== Supplied data ==
•••
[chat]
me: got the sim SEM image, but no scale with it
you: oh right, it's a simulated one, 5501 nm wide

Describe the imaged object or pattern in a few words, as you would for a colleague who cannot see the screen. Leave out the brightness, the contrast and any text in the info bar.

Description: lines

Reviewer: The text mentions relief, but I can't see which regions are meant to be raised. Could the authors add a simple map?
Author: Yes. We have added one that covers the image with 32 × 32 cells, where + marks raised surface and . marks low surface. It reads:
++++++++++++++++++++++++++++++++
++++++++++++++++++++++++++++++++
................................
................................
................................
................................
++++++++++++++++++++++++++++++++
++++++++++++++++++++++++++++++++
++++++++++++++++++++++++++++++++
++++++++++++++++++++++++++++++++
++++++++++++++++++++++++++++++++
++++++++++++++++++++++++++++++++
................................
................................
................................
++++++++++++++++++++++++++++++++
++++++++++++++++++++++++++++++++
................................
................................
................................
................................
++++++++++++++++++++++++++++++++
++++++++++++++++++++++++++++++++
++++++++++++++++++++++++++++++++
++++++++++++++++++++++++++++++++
•••

== Work item ==
Without leaving anything out, transcribe the records above exactly.

== Exercise response ==
[chat]
me: got the sim SEM image, but no scale with it
you: oh right, it's a simulated one, 5501 nm wide

Describe the imaged object or pattern in a few words, as you would for a colleague who cannot see the screen. Leave out the brightness, the contrast and any text in the info bar.

Description: lines

Reviewer: The text mentions relief, but I can't see which regions are meant to be raised. Could the authors add a simple map?
Author: Yes. We have added one that covers the image with 32 × 32 cells, where + marks raised surface and . marks low surface. It reads:
++++++++++++++++++++++++++++++++
++++++++++++++++++++++++++++++++
................................
................................
................................
................................
++++++++++++++++++++++++++++++++
++++++++++++++++++++++++++++++++
++++++++++++++++++++++++++++++++
++++++++++++++++++++++++++++++++
++++++++++++++++++++++++++++++++
++++++++++++++++++++++++++++++++
................................
................................
................................
++++++++++++++++++++++++++++++++
++++++++++++++++++++++++++++++++
................................
................................
................................
................................
++++++++++++++++++++++++++++++++
++++++++++++++++++++++++++++++++
++++++++++++++++++++++++++++++++
++++++++++++++++++++++++++++++++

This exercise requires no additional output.